Segment Start: Source information
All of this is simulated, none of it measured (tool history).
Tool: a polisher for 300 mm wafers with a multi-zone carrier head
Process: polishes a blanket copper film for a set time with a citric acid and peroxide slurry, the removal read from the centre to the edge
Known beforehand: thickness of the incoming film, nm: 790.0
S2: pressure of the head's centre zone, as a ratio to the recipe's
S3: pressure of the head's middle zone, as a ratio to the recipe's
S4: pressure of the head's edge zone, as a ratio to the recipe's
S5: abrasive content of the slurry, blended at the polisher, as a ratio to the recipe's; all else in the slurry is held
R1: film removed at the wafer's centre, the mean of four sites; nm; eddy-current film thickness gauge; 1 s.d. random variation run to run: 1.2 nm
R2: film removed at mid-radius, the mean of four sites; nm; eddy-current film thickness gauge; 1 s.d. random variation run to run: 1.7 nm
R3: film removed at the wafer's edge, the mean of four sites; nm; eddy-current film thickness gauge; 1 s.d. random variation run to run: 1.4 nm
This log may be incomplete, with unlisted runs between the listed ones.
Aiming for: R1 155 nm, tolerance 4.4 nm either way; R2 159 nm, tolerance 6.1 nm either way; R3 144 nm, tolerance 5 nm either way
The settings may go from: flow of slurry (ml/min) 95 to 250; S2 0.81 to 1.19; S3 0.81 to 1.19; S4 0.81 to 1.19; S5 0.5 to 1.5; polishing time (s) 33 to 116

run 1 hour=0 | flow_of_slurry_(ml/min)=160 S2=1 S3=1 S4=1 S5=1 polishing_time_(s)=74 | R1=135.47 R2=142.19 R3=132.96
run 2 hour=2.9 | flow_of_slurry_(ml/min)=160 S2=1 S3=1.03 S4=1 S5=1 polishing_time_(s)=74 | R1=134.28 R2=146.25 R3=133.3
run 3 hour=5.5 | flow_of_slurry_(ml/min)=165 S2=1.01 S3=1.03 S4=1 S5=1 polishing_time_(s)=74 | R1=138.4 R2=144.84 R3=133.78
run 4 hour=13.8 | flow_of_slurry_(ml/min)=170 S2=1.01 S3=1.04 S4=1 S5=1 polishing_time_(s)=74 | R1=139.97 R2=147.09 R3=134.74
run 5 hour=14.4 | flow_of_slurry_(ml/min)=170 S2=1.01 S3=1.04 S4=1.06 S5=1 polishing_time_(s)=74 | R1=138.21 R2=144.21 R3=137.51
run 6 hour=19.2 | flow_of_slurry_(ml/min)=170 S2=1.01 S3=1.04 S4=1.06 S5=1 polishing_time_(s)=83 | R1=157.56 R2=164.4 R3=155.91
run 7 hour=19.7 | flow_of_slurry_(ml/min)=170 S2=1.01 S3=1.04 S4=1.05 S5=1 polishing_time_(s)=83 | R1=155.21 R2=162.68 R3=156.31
Segment End: Source information

_Work request_
Lines wanted from the listing above: the line with "R2: film removed" up to and including the line with "run 6 hour=19.2". Please write them out exactly, adding nothing else.

_Solution_
R2: film removed at mid-radius, the mean of four sites; nm; eddy-current film thickness gauge; 1 s.d. random variation run to run: 1.7 nm
R3: film removed at the wafer's edge, the mean of four sites; nm; eddy-current film thickness gauge; 1 s.d. random variation run to run: 1.4 nm
This log may be incomplete, with unlisted runs between the listed ones.
Aiming for: R1 155 nm, tolerance 4.4 nm either way; R2 159 nm, tolerance 6.1 nm either way; R3 144 nm, tolerance 5 nm either way
The settings may go from: flow of slurry (ml/min) 95 to 250; S2 0.81 to 1.19; S3 0.81 to 1.19; S4 0.81 to 1.19; S5 0.5 to 1.5; polishing time (s) 33 to 116

run 1 hour=0 | flow_of_slurry_(ml/min)=160 S2=1 S3=1 S4=1 S5=1 polishing_time_(s)=74 | R1=135.47 R2=142.19 R3=132.96
run 2 hour=2.9 | flow_of_slurry_(ml/min)=160 S2=1 S3=1.03 S4=1 S5=1 polishing_time_(s)=74 | R1=134.28 R2=146.25 R3=133.3
run 3 hour=5.5 | flow_of_slurry_(ml/min)=165 S2=1.01 S3=1.03 S4=1 S5=1 polishing_time_(s)=74 | R1=138.4 R2=144.84 R3=133.78
run 4 hour=13.8 | flow_of_slurry_(ml/min)=170 S2=1.01 S3=1.04 S4=1 S5=1 polishing_time_(s)=74 | R1=139.97 R2=147.09 R3=134.74
run 5 hour=14.4 | flow_of_slurry_(ml/min)=170 S2=1.01 S3=1.04 S4=1.06 S5=1 polishing_time_(s)=74 | R1=138.21 R2=144.21 R3=137.51
run 6 hour=19.2 | flow_of_slurry_(ml/min)=170 S2=1.01 S3=1.04 S4=1.06 S5=1 polishing_time_(s)=83 | R1=157.56 R2=164.4 R3=155.91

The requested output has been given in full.